DATA SECTION:
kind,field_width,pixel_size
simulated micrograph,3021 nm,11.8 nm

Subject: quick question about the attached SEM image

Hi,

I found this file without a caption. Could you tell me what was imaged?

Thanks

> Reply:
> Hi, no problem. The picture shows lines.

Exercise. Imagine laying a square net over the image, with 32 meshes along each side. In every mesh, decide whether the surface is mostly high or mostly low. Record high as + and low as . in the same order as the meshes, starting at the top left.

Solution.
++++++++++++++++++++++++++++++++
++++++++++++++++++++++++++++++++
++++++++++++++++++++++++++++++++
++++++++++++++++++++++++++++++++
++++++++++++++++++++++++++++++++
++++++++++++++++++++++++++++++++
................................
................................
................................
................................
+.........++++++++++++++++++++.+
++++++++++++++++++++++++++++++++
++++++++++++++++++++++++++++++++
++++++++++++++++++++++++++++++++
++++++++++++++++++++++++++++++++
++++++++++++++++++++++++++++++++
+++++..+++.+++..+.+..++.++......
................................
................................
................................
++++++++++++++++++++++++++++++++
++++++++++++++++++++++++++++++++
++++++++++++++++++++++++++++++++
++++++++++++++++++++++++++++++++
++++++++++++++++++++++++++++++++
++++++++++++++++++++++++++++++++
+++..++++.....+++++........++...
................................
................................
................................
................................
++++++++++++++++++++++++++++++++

TASK ITEM: After locating the line holding "Subject: quick question" above, output exactly that line and every line after it through the line holding "picture shows lines.". Include nothing else.

EXERCISE SOLUTION:
Subject: quick question about the attached SEM image

Hi,

I found this file without a caption. Could you tell me what was imaged?

Thanks

> Reply:
> Hi, no problem. The picture shows lines.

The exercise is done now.